Start of Block

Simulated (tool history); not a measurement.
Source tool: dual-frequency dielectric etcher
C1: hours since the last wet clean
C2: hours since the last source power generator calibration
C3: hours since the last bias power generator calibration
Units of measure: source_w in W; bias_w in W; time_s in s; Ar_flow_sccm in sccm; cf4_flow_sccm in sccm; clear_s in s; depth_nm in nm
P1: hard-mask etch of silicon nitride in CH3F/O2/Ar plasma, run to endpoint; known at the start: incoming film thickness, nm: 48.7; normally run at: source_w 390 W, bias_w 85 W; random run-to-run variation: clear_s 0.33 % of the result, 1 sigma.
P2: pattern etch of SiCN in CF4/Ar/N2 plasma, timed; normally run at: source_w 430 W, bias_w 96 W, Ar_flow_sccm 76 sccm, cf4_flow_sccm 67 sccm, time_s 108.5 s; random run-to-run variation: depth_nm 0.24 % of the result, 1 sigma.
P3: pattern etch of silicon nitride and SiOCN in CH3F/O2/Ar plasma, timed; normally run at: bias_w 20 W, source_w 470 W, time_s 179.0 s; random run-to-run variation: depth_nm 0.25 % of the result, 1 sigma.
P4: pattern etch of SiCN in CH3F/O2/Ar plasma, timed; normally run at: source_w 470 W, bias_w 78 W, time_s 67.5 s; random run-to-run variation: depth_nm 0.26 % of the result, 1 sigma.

End of Block

**Requirement**. Each line of the data above must be restated word for word.

**Response area**.
Simulated (tool history); not a measurement.
Source tool: dual-frequency dielectric etcher
C1: hours since the last wet clean
C2: hours since the last source power generator calibration
C3: hours since the last bias power generator calibration
Units of measure: source_w in W; bias_w in W; time_s in s; Ar_flow_sccm in sccm; cf4_flow_sccm in sccm; clear_s in s; depth_nm in nm
P1: hard-mask etch of silicon nitride in CH3F/O2/Ar plasma, run to endpoint; known at the start: incoming film thickness, nm: 48.7; normally run at: source_w 390 W, bias_w 85 W; random run-to-run variation: clear_s 0.33 % of the result, 1 sigma.
P2: pattern etch of SiCN in CF4/Ar/N2 plasma, timed; normally run at: source_w 430 W, bias_w 96 W, Ar_flow_sccm 76 sccm, cf4_flow_sccm 67 sccm, time_s 108.5 s; random run-to-run variation: depth_nm 0.24 % of the result, 1 sigma.
P3: pattern etch of silicon nitride and SiOCN in CH3F/O2/Ar plasma, timed; normally run at: bias_w 20 W, source_w 470 W, time_s 179.0 s; random run-to-run variation: depth_nm 0.25 % of the result, 1 sigma.
P4: pattern etch of SiCN in CH3F/O2/Ar plasma, timed; normally run at: source_w 470 W, bias_w 78 W, time_s 67.5 s; random run-to-run variation: depth_nm 0.26 % of the result, 1 sigma.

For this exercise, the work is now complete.